• **BRIEF**: Exact copies of all the entries below are expected in the answer.

_ _ _

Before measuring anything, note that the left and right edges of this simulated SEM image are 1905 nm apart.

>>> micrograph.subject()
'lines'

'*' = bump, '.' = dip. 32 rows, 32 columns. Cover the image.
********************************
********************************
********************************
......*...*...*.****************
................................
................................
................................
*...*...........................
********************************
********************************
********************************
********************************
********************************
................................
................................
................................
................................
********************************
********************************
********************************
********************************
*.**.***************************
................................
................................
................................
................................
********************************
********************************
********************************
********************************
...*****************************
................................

_ _ _

• **WRITTEN REPLY**:
Before measuring anything, note that the left and right edges of this simulated SEM image are 1905 nm apart.

>>> micrograph.subject()
'lines'

'*' = bump, '.' = dip. 32 rows, 32 columns. Cover the image.
********************************
********************************
********************************
......*...*...*.****************
................................
................................
................................
*...*...........................
********************************
********************************
********************************
********************************
********************************
................................
................................
................................
................................
********************************
********************************
********************************
********************************
*.**.***************************
................................
................................
................................
................................
********************************
********************************
********************************
********************************
...*****************************
................................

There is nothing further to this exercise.